- Required action
The answer must be an exact reproduction of the lines from the start of the records below through the line containing "Process: polishes a", and nothing more.

-------------------------

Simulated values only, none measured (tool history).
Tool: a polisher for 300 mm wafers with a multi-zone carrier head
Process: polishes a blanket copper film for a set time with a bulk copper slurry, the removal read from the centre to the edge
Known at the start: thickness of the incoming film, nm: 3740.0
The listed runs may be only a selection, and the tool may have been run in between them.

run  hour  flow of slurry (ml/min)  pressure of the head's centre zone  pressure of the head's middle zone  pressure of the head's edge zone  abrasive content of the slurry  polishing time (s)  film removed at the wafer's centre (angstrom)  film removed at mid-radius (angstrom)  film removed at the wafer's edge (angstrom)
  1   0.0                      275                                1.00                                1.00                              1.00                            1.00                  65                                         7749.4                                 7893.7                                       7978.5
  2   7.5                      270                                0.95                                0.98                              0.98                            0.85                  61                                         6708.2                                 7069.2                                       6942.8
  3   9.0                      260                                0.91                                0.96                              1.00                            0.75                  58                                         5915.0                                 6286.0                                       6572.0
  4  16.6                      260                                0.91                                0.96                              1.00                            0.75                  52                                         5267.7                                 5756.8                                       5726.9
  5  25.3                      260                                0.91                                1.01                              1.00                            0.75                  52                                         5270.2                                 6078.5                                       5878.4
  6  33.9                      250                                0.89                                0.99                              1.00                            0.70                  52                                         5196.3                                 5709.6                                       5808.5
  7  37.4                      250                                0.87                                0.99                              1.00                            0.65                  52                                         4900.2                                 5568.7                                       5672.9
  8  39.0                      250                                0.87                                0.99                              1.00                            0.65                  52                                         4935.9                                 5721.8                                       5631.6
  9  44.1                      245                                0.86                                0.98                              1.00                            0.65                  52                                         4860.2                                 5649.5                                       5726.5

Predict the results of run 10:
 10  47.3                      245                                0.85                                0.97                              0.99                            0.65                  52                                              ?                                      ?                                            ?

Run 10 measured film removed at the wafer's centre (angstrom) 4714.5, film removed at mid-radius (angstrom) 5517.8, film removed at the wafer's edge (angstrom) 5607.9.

-------------------------

- Task result
Simulated values only, none measured (tool history).
Tool: a polisher for 300 mm wafers with a multi-zone carrier head
Process: polishes a blanket copper film for a set time with a bulk copper slurry, the removal read from the centre to the edge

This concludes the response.